### REQUIREMENT
All entries shown below should be duplicated character for character.

### LISTED ENTRIES
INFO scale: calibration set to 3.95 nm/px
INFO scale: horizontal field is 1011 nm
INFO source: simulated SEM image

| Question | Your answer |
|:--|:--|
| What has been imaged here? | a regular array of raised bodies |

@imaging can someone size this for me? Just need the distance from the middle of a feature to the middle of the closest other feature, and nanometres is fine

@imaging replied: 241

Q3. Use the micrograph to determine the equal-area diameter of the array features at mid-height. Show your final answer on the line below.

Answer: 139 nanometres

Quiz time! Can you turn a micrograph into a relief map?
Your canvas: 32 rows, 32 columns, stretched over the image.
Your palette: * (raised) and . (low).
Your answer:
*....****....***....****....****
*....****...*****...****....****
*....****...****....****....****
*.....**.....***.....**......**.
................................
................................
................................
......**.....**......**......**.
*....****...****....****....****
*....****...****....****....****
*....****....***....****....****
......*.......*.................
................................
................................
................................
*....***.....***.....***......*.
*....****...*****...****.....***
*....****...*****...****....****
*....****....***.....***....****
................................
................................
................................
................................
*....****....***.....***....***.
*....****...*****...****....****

### WORKED SOLUTION
INFO scale: calibration set to 3.95 nm/px
INFO scale: horizontal field is 1011 nm
INFO source: simulated SEM image

| Question | Your answer |
|:--|:--|
| What has been imaged here? | a regular array of raised bodies |

@imaging can someone size this for me? Just need the distance from the middle of a feature to the middle of the closest other feature, and nanometres is fine

@imaging replied: 241

Q3. Use the micrograph to determine the equal-area diameter of the array features at mid-height. Show your final answer on the line below.

Answer: 139 nanometres

Quiz time! Can you turn a micrograph into a relief map?
Your canvas: 32 rows, 32 columns, stretched over the image.
Your palette: * (raised) and . (low).
Your answer:
*....****....***....****....****
*....****...*****...****....****
*....****...****....****....****
*.....**.....***.....**......**.
................................
................................
................................
......**.....**......**......**.
*....****...****....****....****
*....****...****....****....****
*....****....***....****....****
......*.......*.................
................................
................................
................................
*....***.....***.....***......*.
*....****...*****...****.....***
*....****...*****...****....****
*....****....***.....***....****
................................
................................
................................
................................
*....****....***.....***....***.
*....****...*****...****....****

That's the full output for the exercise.